The records follow. Copy each one exactly.

::: GIVEN INFORMATION

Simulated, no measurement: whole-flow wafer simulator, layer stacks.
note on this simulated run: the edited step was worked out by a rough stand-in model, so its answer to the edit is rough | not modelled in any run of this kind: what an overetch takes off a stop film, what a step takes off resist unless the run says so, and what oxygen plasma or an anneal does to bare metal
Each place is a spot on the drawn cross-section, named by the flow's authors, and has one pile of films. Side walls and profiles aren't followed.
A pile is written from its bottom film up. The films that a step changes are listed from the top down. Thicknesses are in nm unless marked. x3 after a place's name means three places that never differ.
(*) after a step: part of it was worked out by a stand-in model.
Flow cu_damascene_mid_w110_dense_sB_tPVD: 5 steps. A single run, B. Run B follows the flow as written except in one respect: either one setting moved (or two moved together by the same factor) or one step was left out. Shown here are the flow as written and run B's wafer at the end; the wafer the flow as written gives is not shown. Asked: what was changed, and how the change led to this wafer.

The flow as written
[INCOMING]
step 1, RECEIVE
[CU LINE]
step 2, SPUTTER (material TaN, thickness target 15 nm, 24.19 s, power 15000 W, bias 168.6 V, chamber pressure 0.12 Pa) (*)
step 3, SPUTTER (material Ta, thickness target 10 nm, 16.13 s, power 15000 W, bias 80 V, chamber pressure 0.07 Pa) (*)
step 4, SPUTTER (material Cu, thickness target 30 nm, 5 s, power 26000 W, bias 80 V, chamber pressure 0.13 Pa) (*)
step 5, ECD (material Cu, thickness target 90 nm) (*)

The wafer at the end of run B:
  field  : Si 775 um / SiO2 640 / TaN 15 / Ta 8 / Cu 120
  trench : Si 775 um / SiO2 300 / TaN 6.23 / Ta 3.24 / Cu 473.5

::::::

— WRITTEN REPLY —
Simulated, no measurement: whole-flow wafer simulator, layer stacks.
note on this simulated run: the edited step was worked out by a rough stand-in model, so its answer to the edit is rough | not modelled in any run of this kind: what an overetch takes off a stop film, what a step takes off resist unless the run says so, and what oxygen plasma or an anneal does to bare metal
Each place is a spot on the drawn cross-section, named by the flow's authors, and has one pile of films. Side walls and profiles aren't followed.
A pile is written from its bottom film up. The films that a step changes are listed from the top down. Thicknesses are in nm unless marked. x3 after a place's name means three places that never differ.
(*) after a step: part of it was worked out by a stand-in model.
Flow cu_damascene_mid_w110_dense_sB_tPVD: 5 steps. A single run, B. Run B follows the flow as written except in one respect: either one setting moved (or two moved together by the same factor) or one step was left out. Shown here are the flow as written and run B's wafer at the end; the wafer the flow as written gives is not shown. Asked: what was changed, and how the change led to this wafer.

The flow as written
[INCOMING]
step 1, RECEIVE
[CU LINE]
step 2, SPUTTER (material TaN, thickness target 15 nm, 24.19 s, power 15000 W, bias 168.6 V, chamber pressure 0.12 Pa) (*)
step 3, SPUTTER (material Ta, thickness target 10 nm, 16.13 s, power 15000 W, bias 80 V, chamber pressure 0.07 Pa) (*)
step 4, SPUTTER (material Cu, thickness target 30 nm, 5 s, power 26000 W, bias 80 V, chamber pressure 0.13 Pa) (*)
step 5, ECD (material Cu, thickness target 90 nm) (*)

The wafer at the end of run B:
  field  : Si 775 um / SiO2 640 / TaN 15 / Ta 8 / Cu 120
  trench : Si 775 um / SiO2 300 / TaN 6.23 / Ta 3.24 / Cu 473.5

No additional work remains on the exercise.